» Given records
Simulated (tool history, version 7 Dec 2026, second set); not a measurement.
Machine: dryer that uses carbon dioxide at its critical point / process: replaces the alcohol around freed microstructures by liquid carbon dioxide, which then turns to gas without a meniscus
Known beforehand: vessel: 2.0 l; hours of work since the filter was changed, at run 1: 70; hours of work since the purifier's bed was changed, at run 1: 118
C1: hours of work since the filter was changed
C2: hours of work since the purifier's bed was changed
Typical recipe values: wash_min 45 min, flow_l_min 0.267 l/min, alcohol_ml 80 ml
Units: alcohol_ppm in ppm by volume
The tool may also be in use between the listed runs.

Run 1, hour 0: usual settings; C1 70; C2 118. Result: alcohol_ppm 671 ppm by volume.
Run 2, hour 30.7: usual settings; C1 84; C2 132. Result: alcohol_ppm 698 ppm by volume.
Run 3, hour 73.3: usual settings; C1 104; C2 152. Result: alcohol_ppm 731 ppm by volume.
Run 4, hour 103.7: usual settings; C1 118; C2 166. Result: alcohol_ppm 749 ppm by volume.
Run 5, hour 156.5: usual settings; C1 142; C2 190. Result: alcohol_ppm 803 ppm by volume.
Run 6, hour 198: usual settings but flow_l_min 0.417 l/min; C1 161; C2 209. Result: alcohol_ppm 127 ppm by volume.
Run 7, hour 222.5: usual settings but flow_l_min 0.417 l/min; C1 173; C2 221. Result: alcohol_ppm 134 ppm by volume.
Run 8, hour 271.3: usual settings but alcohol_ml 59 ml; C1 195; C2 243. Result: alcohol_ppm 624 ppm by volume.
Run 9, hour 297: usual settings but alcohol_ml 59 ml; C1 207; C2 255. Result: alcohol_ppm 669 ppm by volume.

» Requirement
Go through the entries and repeat each one exactly.

» Exercise result
Simulated (tool history, version 7 Dec 2026, second set); not a measurement.
Machine: dryer that uses carbon dioxide at its critical point / process: replaces the alcohol around freed microstructures by liquid carbon dioxide, which then turns to gas without a meniscus
Known beforehand: vessel: 2.0 l; hours of work since the filter was changed, at run 1: 70; hours of work since the purifier's bed was changed, at run 1: 118
C1: hours of work since the filter was changed
C2: hours of work since the purifier's bed was changed
Typical recipe values: wash_min 45 min, flow_l_min 0.267 l/min, alcohol_ml 80 ml
Units: alcohol_ppm in ppm by volume
The tool may also be in use between the listed runs.

Run 1, hour 0: usual settings; C1 70; C2 118. Result: alcohol_ppm 671 ppm by volume.
Run 2, hour 30.7: usual settings; C1 84; C2 132. Result: alcohol_ppm 698 ppm by volume.
Run 3, hour 73.3: usual settings; C1 104; C2 152. Result: alcohol_ppm 731 ppm by volume.
Run 4, hour 103.7: usual settings; C1 118; C2 166. Result: alcohol_ppm 749 ppm by volume.
Run 5, hour 156.5: usual settings; C1 142; C2 190. Result: alcohol_ppm 803 ppm by volume.
Run 6, hour 198: usual settings but flow_l_min 0.417 l/min; C1 161; C2 209. Result: alcohol_ppm 127 ppm by volume.
Run 7, hour 222.5: usual settings but flow_l_min 0.417 l/min; C1 173; C2 221. Result: alcohol_ppm 134 ppm by volume.
Run 8, hour 271.3: usual settings but alcohol_ml 59 ml; C1 195; C2 243. Result: alcohol_ppm 624 ppm by volume.
Run 9, hour 297: usual settings but alcohol_ml 59 ml; C1 207; C2 255. Result: alcohol_ppm 669 ppm by volume.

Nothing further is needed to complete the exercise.